Given information START
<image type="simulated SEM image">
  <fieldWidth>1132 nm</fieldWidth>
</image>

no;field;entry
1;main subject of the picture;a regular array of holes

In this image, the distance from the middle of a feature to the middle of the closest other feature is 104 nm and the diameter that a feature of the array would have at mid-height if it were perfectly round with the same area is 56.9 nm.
Given information END

> **Assigned task**
Your task is to output all of the data above word for word.

> **Answer section**
<image type="simulated SEM image">
  <fieldWidth>1132 nm</fieldWidth>
</image>

no;field;entry
1;main subject of the picture;a regular array of holes

In this image, the distance from the middle of a feature to the middle of the closest other feature is 104 nm and the diameter that a feature of the array would have at mid-height if it were perfectly round with the same area is 56.9 nm.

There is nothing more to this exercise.